--- START ---
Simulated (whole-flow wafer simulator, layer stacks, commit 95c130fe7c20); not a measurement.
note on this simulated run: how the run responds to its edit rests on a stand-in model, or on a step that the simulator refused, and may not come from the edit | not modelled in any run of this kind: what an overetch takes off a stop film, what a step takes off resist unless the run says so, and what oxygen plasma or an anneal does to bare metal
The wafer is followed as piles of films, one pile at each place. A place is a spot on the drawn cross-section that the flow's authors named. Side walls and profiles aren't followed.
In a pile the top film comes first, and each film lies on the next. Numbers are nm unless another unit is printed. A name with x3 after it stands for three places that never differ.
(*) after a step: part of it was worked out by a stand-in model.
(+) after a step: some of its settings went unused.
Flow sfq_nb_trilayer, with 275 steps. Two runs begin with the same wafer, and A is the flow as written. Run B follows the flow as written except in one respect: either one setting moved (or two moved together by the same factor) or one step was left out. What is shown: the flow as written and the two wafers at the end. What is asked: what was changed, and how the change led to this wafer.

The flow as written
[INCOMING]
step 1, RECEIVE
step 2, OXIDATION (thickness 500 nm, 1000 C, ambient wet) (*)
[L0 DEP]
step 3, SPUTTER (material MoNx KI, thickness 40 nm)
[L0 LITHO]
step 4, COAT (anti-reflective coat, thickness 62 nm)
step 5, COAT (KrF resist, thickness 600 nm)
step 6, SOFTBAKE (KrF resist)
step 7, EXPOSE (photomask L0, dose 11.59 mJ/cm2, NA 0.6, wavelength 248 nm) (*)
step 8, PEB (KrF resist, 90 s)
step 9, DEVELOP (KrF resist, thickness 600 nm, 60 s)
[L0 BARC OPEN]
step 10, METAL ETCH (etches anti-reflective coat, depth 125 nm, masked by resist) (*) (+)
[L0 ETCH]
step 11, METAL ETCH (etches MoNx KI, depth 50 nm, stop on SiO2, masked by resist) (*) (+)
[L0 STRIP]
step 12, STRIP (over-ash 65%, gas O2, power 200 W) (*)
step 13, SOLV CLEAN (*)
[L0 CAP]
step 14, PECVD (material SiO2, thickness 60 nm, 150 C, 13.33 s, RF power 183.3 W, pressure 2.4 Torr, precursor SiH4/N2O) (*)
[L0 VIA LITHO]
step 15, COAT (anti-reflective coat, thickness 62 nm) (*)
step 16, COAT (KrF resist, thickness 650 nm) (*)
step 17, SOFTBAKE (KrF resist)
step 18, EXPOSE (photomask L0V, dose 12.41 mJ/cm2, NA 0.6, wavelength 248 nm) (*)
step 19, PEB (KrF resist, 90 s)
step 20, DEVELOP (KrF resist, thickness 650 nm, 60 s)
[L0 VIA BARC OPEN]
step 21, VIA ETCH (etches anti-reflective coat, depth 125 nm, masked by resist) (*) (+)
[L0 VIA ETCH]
--- END ---

Work task: Above are the entries. Output exactly the lines beginning with the line that has "step 5, COAT (KrF resist, thickness 600 nm)" and ending with the line that has "step 21, VIA".

Written solution:
step 5, COAT (KrF resist, thickness 600 nm)
step 6, SOFTBAKE (KrF resist)
step 7, EXPOSE (photomask L0, dose 11.59 mJ/cm2, NA 0.6, wavelength 248 nm) (*)
step 8, PEB (KrF resist, 90 s)
step 9, DEVELOP (KrF resist, thickness 600 nm, 60 s)
[L0 BARC OPEN]
step 10, METAL ETCH (etches anti-reflective coat, depth 125 nm, masked by resist) (*) (+)
[L0 ETCH]
step 11, METAL ETCH (etches MoNx KI, depth 50 nm, stop on SiO2, masked by resist) (*) (+)
[L0 STRIP]
step 12, STRIP (over-ash 65%, gas O2, power 200 W) (*)
step 13, SOLV CLEAN (*)
[L0 CAP]
step 14, PECVD (material SiO2, thickness 60 nm, 150 C, 13.33 s, RF power 183.3 W, pressure 2.4 Torr, precursor SiH4/N2O) (*)
[L0 VIA LITHO]
step 15, COAT (anti-reflective coat, thickness 62 nm) (*)
step 16, COAT (KrF resist, thickness 650 nm) (*)
step 17, SOFTBAKE (KrF resist)
step 18, EXPOSE (photomask L0V, dose 12.41 mJ/cm2, NA 0.6, wavelength 248 nm) (*)
step 19, PEB (KrF resist, 90 s)
step 20, DEVELOP (KrF resist, thickness 650 nm, 60 s)
[L0 VIA BARC OPEN]
step 21, VIA ETCH (etches anti-reflective coat, depth 125 nm, masked by resist) (*) (+)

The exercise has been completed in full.